▶ _Requirement_
Each line of the material below should be reproduced exactly.

======== Dataset entries ========

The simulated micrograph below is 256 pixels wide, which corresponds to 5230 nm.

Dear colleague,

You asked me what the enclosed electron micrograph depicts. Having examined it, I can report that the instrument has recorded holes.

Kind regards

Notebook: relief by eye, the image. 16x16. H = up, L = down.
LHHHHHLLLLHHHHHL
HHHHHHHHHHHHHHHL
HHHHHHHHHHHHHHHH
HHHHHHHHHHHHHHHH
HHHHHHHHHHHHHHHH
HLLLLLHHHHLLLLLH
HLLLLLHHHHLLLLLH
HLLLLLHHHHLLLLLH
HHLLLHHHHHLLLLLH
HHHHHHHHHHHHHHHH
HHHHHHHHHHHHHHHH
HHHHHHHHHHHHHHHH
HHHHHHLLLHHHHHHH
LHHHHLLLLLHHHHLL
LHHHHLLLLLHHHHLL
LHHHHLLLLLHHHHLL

========

▶ _Task output_
The simulated micrograph below is 256 pixels wide, which corresponds to 5230 nm.

Dear colleague,

You asked me what the enclosed electron micrograph depicts. Having examined it, I can report that the instrument has recorded holes.

Kind regards

Notebook: relief by eye, the image. 16x16. H = up, L = down.
LHHHHHLLLLHHHHHL
HHHHHHHHHHHHHHHL
HHHHHHHHHHHHHHHH
HHHHHHHHHHHHHHHH
HHHHHHHHHHHHHHHH
HLLLLLHHHHLLLLLH
HLLLLLHHHHLLLLLH
HLLLLLHHHHLLLLLH
HHLLLHHHHHLLLLLH
HHHHHHHHHHHHHHHH
HHHHHHHHHHHHHHHH
HHHHHHHHHHHHHHHH
HHHHHHLLLHHHHHHH
LHHHHLLLLLHHHHLL
LHHHHLLLLLHHHHLL
LHHHHLLLLLHHHHLL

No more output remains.